Work item:
Repeat the listing below word for word, stopping after the line that contains "Shout if you need anything else.".

Supplied information:
=== Section Start ===
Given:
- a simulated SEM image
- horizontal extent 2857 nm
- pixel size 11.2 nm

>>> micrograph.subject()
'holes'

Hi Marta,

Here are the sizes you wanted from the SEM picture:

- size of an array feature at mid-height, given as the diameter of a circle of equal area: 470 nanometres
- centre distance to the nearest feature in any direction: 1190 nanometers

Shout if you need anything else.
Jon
=== Section End ===

Response area:
Given:
- a simulated SEM image
- horizontal extent 2857 nm
- pixel size 11.2 nm

>>> micrograph.subject()
'holes'

Hi Marta,

Here are the sizes you wanted from the SEM picture:

- size of an array feature at mid-height, given as the diameter of a circle of equal area: 470 nanometres
- centre distance to the nearest feature in any direction: 1190 nanometers

Shout if you need anything else.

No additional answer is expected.